**Required action**
In the material below, find the line containing "is: rie diel-03" and the line containing "is not: rie diel-02", then reproduce exactly both of them and every line between, and nothing else.

**Data provided**
------------------------------------

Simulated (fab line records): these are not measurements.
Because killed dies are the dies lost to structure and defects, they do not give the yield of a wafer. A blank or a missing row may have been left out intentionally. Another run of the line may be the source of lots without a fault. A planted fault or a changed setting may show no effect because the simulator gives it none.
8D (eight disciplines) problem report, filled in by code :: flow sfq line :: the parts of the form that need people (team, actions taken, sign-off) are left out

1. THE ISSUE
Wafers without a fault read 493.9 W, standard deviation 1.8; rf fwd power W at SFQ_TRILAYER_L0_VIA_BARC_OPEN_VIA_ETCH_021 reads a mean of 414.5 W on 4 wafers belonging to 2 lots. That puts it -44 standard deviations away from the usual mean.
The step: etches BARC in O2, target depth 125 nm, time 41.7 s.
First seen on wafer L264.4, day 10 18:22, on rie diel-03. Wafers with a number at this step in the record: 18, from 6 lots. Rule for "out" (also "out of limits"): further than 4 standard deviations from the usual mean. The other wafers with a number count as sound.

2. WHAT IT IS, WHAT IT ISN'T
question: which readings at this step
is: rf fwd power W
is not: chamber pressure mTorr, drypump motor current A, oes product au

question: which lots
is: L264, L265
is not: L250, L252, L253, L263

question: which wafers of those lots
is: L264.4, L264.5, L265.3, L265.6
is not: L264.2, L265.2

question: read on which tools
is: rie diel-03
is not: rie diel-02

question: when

------------------------------------

**Task solution**
is: rie diel-03
is not: rie diel-02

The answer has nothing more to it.